▶ _GIVEN INFORMATION_
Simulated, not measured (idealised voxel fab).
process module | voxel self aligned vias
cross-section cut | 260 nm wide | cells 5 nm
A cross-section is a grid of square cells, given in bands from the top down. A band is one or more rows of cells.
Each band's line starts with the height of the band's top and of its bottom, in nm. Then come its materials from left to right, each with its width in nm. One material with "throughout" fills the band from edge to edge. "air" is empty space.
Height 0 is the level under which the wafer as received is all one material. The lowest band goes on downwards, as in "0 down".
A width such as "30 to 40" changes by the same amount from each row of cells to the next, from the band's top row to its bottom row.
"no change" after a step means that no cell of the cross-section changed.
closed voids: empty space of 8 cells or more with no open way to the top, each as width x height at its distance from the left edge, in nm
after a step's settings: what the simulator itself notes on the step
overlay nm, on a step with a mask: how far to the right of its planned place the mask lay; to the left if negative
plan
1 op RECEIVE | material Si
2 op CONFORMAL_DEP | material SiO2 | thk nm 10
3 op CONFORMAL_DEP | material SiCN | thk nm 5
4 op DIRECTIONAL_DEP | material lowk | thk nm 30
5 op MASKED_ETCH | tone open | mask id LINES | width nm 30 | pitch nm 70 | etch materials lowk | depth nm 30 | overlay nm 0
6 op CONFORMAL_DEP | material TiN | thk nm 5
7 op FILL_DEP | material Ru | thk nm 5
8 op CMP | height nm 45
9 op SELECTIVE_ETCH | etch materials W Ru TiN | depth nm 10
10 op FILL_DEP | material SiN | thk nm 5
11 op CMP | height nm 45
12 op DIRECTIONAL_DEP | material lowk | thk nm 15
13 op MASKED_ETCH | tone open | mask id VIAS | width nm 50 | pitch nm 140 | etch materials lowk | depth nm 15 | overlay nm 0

▶ _ASSIGNED TASK_
Take the entries above and return only the lines from the one with "10 op FILL_DEP | material SiN | thk nm 5" to the one with "12 op DIRECTIONAL_DEP", both included, unchanged.

▶ _EXPECTED ANSWER_
10 op FILL_DEP | material SiN | thk nm 5
11 op CMP | height nm 45
12 op DIRECTIONAL_DEP | material lowk | thk nm 15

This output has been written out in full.